**Dataset entries**
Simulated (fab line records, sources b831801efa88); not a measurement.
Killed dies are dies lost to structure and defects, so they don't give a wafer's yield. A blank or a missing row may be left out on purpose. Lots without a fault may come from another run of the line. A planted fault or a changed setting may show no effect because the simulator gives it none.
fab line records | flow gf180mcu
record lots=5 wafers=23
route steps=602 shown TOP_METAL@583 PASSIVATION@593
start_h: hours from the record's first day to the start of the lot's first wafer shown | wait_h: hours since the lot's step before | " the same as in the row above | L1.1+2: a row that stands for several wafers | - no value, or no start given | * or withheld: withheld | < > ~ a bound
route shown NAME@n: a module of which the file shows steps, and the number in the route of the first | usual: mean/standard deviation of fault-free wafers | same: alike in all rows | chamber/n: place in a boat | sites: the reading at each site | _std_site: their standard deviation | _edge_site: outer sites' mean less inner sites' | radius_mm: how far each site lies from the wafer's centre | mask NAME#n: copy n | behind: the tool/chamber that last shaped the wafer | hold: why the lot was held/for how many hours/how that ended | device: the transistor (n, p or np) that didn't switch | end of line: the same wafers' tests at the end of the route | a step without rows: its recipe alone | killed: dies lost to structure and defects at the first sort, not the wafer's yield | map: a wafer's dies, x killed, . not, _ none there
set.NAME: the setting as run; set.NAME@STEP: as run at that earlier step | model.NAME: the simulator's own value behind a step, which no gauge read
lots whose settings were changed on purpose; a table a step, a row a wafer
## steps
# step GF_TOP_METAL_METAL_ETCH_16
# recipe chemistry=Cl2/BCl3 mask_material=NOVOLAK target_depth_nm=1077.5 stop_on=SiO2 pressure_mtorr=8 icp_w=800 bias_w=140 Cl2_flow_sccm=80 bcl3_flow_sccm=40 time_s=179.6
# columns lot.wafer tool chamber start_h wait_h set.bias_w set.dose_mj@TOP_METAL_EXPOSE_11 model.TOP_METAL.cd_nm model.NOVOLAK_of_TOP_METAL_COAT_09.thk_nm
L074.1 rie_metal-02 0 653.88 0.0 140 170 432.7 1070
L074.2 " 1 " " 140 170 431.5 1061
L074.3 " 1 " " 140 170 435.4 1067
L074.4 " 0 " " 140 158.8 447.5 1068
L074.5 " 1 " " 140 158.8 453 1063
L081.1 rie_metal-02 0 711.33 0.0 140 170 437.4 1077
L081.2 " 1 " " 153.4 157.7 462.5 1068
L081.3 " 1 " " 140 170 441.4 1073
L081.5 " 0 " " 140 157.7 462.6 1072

**Exercise**
There is a run of lines above from the one with "158.8 453 1063" to the one with "170 441.4 1073"; print exactly that run, both ends included, and nothing else.

**Answer section**
L074.5 " 1 " " 140 158.8 453 1063
L081.1 rie_metal-02 0 711.33 0.0 140 170 437.4 1077
L081.2 " 1 " " 153.4 157.7 462.5 1068
L081.3 " 1 " " 140 170 441.4 1073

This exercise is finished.